■ Extracted records:
*-*-*
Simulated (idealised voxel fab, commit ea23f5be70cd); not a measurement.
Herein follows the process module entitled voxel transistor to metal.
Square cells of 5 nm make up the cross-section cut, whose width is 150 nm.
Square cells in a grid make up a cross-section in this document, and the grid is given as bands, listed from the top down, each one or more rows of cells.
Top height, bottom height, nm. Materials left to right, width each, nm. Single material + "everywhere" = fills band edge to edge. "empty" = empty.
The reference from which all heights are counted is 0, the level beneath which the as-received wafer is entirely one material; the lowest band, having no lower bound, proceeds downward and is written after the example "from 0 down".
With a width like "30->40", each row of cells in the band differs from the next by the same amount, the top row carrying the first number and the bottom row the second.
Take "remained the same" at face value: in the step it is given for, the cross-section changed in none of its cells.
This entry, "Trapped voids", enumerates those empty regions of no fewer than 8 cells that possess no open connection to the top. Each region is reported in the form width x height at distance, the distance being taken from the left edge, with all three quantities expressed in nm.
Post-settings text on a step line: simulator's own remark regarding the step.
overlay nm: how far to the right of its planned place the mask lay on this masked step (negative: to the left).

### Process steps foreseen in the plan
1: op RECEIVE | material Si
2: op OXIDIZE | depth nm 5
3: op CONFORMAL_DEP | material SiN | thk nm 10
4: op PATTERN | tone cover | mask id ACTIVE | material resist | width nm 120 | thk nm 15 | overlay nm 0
*-*-*

Set down exactly the lines above that run from the start of the listing to the line with "Square cells in". Leave out every later line.

Simulated (idealised voxel fab, commit ea23f5be70cd); not a measurement.
Herein follows the process module entitled voxel transistor to metal.
Square cells of 5 nm make up the cross-section cut, whose width is 150 nm.
Square cells in a grid make up a cross-section in this document, and the grid is given as bands, listed from the top down, each one or more rows of cells.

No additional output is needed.